#### EXTRACTED MATERIAL:
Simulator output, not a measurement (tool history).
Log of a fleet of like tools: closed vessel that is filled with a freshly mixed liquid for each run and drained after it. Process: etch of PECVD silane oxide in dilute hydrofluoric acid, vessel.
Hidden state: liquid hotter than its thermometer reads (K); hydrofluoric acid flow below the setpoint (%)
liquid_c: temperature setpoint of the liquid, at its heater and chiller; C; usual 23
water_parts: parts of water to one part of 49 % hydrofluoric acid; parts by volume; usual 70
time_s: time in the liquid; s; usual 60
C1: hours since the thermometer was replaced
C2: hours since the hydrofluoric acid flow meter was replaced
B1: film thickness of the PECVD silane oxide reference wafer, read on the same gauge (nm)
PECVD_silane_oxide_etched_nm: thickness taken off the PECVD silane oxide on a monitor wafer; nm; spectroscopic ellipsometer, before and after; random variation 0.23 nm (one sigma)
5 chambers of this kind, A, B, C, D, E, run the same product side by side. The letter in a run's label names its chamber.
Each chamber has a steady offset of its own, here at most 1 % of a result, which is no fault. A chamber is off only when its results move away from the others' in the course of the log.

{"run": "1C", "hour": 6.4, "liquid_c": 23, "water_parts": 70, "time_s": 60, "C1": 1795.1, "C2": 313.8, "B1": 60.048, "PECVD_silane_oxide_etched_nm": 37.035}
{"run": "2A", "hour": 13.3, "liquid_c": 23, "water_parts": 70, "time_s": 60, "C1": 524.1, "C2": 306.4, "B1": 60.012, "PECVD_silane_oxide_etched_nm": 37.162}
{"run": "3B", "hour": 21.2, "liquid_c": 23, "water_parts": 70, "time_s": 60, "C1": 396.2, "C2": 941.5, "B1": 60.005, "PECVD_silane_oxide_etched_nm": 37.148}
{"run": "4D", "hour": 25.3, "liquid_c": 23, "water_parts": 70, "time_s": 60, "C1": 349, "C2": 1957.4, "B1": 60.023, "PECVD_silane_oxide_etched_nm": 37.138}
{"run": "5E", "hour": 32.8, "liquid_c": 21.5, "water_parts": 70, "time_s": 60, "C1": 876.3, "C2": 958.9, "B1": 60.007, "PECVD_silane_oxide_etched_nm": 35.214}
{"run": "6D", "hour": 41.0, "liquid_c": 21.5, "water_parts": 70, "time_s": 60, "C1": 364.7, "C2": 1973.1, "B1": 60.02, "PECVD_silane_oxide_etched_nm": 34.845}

#### WORK ITEM:
Write out word for word only the lines from the start of the entries down to the line with "liquid_c: temperature setpoint", please, including both ends.

#### TASK RESULT:
Simulator output, not a measurement (tool history).
Log of a fleet of like tools: closed vessel that is filled with a freshly mixed liquid for each run and drained after it. Process: etch of PECVD silane oxide in dilute hydrofluoric acid, vessel.
Hidden state: liquid hotter than its thermometer reads (K); hydrofluoric acid flow below the setpoint (%)
liquid_c: temperature setpoint of the liquid, at its heater and chiller; C; usual 23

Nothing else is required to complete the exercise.